▶ _Exercise_: The records follow. Print, word for word, the first line through the "For reference, the" line.

==== Listed records ====
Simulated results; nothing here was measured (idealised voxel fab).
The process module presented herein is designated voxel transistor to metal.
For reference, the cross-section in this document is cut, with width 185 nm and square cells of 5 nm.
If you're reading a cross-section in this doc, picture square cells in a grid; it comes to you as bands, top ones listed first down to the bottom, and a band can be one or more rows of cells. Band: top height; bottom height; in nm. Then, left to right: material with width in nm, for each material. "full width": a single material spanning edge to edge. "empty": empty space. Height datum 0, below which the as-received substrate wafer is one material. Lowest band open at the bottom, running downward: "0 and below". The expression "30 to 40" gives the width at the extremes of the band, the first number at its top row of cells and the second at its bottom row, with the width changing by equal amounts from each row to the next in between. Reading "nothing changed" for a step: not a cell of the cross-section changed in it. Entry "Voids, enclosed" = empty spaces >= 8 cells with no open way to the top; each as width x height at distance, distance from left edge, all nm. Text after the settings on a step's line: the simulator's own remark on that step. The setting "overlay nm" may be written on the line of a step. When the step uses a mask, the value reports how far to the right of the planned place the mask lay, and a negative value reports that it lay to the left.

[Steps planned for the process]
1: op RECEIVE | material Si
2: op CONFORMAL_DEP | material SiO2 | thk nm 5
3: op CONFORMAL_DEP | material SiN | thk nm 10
====

▶ _Exercise result_:
Simulated results; nothing here was measured (idealised voxel fab).
The process module presented herein is designated voxel transistor to metal.
For reference, the cross-section in this document is cut, with width 185 nm and square cells of 5 nm.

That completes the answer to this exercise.